Supplied information section start

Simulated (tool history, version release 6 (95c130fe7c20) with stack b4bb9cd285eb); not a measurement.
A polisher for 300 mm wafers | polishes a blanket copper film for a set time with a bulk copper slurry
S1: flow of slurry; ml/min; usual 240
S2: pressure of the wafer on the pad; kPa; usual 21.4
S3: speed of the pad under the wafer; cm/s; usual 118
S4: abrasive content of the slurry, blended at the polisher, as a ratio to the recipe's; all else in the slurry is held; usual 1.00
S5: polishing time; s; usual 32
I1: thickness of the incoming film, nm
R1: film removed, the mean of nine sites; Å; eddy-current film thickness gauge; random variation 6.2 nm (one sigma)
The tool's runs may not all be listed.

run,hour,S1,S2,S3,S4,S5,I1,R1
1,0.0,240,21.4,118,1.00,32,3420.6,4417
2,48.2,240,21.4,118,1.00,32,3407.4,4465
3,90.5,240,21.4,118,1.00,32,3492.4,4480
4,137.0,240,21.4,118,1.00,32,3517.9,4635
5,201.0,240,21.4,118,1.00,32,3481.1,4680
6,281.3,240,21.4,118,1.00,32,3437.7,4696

Supplied information section end

## Activity
Print the records above again, every one, exactly as written.

## Written response
Simulated (tool history, version release 6 (95c130fe7c20) with stack b4bb9cd285eb); not a measurement.
A polisher for 300 mm wafers | polishes a blanket copper film for a set time with a bulk copper slurry
S1: flow of slurry; ml/min; usual 240
S2: pressure of the wafer on the pad; kPa; usual 21.4
S3: speed of the pad under the wafer; cm/s; usual 118
S4: abrasive content of the slurry, blended at the polisher, as a ratio to the recipe's; all else in the slurry is held; usual 1.00
S5: polishing time; s; usual 32
I1: thickness of the incoming film, nm
R1: film removed, the mean of nine sites; Å; eddy-current film thickness gauge; random variation 6.2 nm (one sigma)
The tool's runs may not all be listed.

run,hour,S1,S2,S3,S4,S5,I1,R1
1,0.0,240,21.4,118,1.00,32,3420.6,4417
2,48.2,240,21.4,118,1.00,32,3407.4,4465
3,90.5,240,21.4,118,1.00,32,3492.4,4480
4,137.0,240,21.4,118,1.00,32,3517.9,4635
5,201.0,240,21.4,118,1.00,32,3481.1,4680
6,281.3,240,21.4,118,1.00,32,3437.7,4696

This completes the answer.